**Entries provided:**
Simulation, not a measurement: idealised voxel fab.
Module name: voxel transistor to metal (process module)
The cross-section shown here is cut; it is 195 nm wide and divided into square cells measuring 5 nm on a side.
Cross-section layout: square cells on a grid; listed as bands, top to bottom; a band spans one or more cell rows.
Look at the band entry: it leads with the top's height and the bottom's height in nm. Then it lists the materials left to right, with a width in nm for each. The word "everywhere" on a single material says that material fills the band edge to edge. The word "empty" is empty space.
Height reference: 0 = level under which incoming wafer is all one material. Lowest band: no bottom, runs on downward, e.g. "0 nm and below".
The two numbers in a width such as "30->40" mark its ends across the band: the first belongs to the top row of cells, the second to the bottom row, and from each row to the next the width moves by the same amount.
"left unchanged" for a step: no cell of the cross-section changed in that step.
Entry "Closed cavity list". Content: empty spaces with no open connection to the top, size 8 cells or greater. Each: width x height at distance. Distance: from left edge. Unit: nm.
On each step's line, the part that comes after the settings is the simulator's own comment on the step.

**Required action:**
What are the exact lines from the beginning of the material through the line containing "Cross-section layout: square"? Write out those lines alone.

**Written answer:**
Simulation, not a measurement: idealised voxel fab.
Module name: voxel transistor to metal (process module)
The cross-section shown here is cut; it is 195 nm wide and divided into square cells measuring 5 nm on a side.
Cross-section layout: square cells on a grid; listed as bands, top to bottom; a band spans one or more cell rows.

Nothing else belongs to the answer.